**Data extract:**
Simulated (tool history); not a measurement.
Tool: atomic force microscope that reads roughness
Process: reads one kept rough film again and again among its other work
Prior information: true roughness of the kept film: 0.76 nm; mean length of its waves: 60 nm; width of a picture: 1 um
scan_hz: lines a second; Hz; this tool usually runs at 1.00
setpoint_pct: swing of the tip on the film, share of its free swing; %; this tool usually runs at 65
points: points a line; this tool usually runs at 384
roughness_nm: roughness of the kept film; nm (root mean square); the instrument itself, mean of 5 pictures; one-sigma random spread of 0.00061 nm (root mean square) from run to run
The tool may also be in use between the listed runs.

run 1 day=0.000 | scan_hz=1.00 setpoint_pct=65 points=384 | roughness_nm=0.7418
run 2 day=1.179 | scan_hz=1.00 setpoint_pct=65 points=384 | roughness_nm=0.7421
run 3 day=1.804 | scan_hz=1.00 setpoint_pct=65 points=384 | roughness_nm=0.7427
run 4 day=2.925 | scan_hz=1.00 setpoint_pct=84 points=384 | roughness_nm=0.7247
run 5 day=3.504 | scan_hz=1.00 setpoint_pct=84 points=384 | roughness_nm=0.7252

**Assignment:**
Once you find the line containing "run 4 day=2.925", stop: reproduce exactly that line and every line of the data before it, and nothing else.

**Written reply:**
Simulated (tool history); not a measurement.
Tool: atomic force microscope that reads roughness
Process: reads one kept rough film again and again among its other work
Prior information: true roughness of the kept film: 0.76 nm; mean length of its waves: 60 nm; width of a picture: 1 um
scan_hz: lines a second; Hz; this tool usually runs at 1.00
setpoint_pct: swing of the tip on the film, share of its free swing; %; this tool usually runs at 65
points: points a line; this tool usually runs at 384
roughness_nm: roughness of the kept film; nm (root mean square); the instrument itself, mean of 5 pictures; one-sigma random spread of 0.00061 nm (root mean square) from run to run
The tool may also be in use between the listed runs.

run 1 day=0.000 | scan_hz=1.00 setpoint_pct=65 points=384 | roughness_nm=0.7418
run 2 day=1.179 | scan_hz=1.00 setpoint_pct=65 points=384 | roughness_nm=0.7421
run 3 day=1.804 | scan_hz=1.00 setpoint_pct=65 points=384 | roughness_nm=0.7427
run 4 day=2.925 | scan_hz=1.00 setpoint_pct=84 points=384 | roughness_nm=0.7247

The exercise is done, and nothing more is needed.